Please write out, exactly, every line of the listing from its first line through the one that includes "A step followed".

************

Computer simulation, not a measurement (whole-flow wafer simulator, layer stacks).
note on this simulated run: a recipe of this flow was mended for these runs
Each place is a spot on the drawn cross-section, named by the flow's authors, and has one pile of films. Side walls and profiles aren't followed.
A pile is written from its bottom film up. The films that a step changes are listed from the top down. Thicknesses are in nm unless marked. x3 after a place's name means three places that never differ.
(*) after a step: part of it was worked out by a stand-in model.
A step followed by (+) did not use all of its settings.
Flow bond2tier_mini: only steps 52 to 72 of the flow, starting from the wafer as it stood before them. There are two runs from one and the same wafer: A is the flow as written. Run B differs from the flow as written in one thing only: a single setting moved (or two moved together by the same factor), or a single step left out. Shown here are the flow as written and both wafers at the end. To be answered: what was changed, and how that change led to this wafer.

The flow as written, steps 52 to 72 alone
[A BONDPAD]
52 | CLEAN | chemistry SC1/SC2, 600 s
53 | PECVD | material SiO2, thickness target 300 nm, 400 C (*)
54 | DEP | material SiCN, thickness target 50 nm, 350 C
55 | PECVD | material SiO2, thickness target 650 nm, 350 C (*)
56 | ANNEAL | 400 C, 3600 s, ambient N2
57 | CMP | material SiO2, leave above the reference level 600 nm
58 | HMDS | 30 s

************

TASK RESULT:
Computer simulation, not a measurement (whole-flow wafer simulator, layer stacks).
note on this simulated run: a recipe of this flow was mended for these runs
Each place is a spot on the drawn cross-section, named by the flow's authors, and has one pile of films. Side walls and profiles aren't followed.
A pile is written from its bottom film up. The films that a step changes are listed from the top down. Thicknesses are in nm unless marked. x3 after a place's name means three places that never differ.
(*) after a step: part of it was worked out by a stand-in model.
A step followed by (+) did not use all of its settings.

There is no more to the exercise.